[[ ENTRIES SHOWN open ]]

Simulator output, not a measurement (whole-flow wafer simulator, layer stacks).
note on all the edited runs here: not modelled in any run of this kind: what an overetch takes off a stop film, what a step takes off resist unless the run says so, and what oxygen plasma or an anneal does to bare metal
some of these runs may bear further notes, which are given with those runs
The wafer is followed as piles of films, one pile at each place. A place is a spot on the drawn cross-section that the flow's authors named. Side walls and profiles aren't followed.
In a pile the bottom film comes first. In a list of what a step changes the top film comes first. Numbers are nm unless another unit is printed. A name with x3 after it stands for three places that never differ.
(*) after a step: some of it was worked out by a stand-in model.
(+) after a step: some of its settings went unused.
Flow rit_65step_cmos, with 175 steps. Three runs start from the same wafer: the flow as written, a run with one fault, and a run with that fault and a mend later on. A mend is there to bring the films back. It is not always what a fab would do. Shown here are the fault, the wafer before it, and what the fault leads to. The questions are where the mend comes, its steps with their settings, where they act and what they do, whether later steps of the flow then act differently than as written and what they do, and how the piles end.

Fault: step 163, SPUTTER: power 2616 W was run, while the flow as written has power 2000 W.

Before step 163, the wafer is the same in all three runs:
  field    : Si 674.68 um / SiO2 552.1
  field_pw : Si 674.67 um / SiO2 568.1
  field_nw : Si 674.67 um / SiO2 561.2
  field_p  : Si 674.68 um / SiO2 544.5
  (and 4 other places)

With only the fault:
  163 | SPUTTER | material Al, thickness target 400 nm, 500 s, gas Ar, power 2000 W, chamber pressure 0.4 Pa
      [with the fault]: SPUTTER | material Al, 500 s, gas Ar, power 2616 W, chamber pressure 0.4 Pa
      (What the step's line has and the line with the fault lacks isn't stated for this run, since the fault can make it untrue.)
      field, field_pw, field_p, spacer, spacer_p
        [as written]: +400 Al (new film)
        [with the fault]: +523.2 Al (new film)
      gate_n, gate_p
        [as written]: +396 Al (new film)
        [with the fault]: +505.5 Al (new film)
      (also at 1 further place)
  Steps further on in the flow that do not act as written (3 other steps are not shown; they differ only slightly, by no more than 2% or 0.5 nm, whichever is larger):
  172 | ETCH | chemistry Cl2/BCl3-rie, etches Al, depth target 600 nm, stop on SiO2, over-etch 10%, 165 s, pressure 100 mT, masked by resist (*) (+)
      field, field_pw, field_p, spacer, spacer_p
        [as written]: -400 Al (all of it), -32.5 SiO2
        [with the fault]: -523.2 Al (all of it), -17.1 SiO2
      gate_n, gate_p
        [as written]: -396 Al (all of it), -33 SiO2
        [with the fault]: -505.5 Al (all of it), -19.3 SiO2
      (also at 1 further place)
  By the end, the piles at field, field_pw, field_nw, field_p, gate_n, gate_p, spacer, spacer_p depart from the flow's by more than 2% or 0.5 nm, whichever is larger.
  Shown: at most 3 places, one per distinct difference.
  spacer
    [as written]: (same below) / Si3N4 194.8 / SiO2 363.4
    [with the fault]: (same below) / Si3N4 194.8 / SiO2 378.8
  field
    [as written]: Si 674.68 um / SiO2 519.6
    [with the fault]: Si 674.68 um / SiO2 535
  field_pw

[[ ENTRIES SHOWN closed ]]

• ASSIGNED TASK:
Give again, unchanged, the lines running from the top of the material above through the line that has "(+) after a", and nothing more.

• YOUR SOLUTION:
Simulator output, not a measurement (whole-flow wafer simulator, layer stacks).
note on all the edited runs here: not modelled in any run of this kind: what an overetch takes off a stop film, what a step takes off resist unless the run says so, and what oxygen plasma or an anneal does to bare metal
some of these runs may bear further notes, which are given with those runs
The wafer is followed as piles of films, one pile at each place. A place is a spot on the drawn cross-section that the flow's authors named. Side walls and profiles aren't followed.
In a pile the bottom film comes first. In a list of what a step changes the top film comes first. Numbers are nm unless another unit is printed. A name with x3 after it stands for three places that never differ.
(*) after a step: some of it was worked out by a stand-in model.
(+) after a step: some of its settings went unused.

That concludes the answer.